━━━━━━━━━━━━━━━━

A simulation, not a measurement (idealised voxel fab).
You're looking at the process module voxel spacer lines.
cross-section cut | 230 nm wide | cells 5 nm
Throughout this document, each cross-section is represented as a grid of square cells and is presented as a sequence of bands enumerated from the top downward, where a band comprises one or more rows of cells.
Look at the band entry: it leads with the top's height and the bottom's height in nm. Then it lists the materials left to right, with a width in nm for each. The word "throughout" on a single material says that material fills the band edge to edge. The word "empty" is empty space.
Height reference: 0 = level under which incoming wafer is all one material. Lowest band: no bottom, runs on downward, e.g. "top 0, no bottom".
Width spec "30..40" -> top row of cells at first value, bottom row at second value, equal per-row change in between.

━━━━━━━━━━━━━━━━

◆ **Required action**: Exactly as they stand, restate all the lines of the listing.

◆ **Exercise output**:
A simulation, not a measurement (idealised voxel fab).
You're looking at the process module voxel spacer lines.
cross-section cut | 230 nm wide | cells 5 nm
Throughout this document, each cross-section is represented as a grid of square cells and is presented as a sequence of bands enumerated from the top downward, where a band comprises one or more rows of cells.
Look at the band entry: it leads with the top's height and the bottom's height in nm. Then it lists the materials left to right, with a width in nm for each. The word "throughout" on a single material says that material fills the band edge to edge. The word "empty" is empty space.
Height reference: 0 = level under which incoming wafer is all one material. Lowest band: no bottom, runs on downward, e.g. "top 0, no bottom".
Width spec "30..40" -> top row of cells at first value, bottom row at second value, equal per-row change in between.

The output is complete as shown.